Requirement:
Exactly as written, restate the material below from its first line through the line containing "Each band's line", and stop there.

Extracted data: Begin
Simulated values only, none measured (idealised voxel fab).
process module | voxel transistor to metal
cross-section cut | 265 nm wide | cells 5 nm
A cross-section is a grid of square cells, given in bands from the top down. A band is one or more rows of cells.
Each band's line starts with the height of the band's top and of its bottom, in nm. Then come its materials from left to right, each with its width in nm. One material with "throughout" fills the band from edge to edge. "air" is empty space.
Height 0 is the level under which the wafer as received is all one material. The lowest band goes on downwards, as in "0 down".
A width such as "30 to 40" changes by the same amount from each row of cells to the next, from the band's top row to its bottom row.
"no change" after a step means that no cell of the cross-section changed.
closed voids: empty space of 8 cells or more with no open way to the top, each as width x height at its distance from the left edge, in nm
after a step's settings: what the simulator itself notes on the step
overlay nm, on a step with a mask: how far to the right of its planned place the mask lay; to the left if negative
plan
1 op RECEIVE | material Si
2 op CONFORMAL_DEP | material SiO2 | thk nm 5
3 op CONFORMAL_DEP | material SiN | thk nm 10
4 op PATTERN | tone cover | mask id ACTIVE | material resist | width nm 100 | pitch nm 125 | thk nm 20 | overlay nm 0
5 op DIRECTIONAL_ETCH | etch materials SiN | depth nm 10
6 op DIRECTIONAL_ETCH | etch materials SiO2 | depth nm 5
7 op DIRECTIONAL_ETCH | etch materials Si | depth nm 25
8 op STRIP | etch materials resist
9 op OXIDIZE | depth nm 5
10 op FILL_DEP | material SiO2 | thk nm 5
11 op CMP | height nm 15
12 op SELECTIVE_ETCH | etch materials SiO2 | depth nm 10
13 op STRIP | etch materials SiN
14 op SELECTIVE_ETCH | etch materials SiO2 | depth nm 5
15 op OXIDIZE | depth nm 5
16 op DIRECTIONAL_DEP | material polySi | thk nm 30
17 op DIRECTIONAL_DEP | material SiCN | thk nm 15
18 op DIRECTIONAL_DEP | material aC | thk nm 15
Extracted data: End

Your solution:
Simulated values only, none measured (idealised voxel fab).
process module | voxel transistor to metal
cross-section cut | 265 nm wide | cells 5 nm
A cross-section is a grid of square cells, given in bands from the top down. A band is one or more rows of cells.
Each band's line starts with the height of the band's top and of its bottom, in nm. Then come its materials from left to right, each with its width in nm. One material with "throughout" fills the band from edge to edge. "air" is empty space.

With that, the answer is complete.